▸ Brief
Nothing is to be altered; the data must be repeated exactly.

▸ Supplied data
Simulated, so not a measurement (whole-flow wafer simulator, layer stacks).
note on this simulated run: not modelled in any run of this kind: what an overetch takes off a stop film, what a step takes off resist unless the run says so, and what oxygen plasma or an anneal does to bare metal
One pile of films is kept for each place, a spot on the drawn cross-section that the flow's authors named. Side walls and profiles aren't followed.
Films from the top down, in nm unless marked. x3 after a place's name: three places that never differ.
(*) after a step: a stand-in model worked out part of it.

▸ Task output
Simulated, so not a measurement (whole-flow wafer simulator, layer stacks).
note on this simulated run: not modelled in any run of this kind: what an overetch takes off a stop film, what a step takes off resist unless the run says so, and what oxygen plasma or an anneal does to bare metal
One pile of films is kept for each place, a spot on the drawn cross-section that the flow's authors named. Side walls and profiles aren't followed.
Films from the top down, in nm unless marked. x3 after a place's name: three places that never differ.
(*) after a step: a stand-in model worked out part of it.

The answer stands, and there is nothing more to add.